> _Work task_: Repeat the records below exactly, beginning at the first line and finishing with the line that contains "S2: parts of".

####

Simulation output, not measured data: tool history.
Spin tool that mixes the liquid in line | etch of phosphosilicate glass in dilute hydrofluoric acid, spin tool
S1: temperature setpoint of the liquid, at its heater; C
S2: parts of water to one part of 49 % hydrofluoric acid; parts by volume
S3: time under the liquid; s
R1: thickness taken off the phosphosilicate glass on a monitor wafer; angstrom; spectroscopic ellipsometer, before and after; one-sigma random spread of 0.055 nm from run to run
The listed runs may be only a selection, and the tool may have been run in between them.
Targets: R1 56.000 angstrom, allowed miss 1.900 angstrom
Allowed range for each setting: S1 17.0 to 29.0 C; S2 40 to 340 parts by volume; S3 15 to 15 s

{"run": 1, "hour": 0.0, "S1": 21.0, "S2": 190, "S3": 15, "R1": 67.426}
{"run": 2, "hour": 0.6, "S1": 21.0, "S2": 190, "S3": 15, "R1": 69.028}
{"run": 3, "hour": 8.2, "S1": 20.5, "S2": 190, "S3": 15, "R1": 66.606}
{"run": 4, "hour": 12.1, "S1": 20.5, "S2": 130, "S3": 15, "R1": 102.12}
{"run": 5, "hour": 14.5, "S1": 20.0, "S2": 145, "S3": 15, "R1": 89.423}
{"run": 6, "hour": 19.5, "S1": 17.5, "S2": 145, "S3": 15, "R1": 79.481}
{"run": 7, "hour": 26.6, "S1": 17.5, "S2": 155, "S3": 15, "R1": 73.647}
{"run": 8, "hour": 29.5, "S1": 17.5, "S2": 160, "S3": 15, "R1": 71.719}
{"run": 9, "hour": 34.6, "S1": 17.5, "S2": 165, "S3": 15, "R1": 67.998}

####

> _Task solution_:
Simulation output, not measured data: tool history.
Spin tool that mixes the liquid in line | etch of phosphosilicate glass in dilute hydrofluoric acid, spin tool
S1: temperature setpoint of the liquid, at its heater; C
S2: parts of water to one part of 49 % hydrofluoric acid; parts by volume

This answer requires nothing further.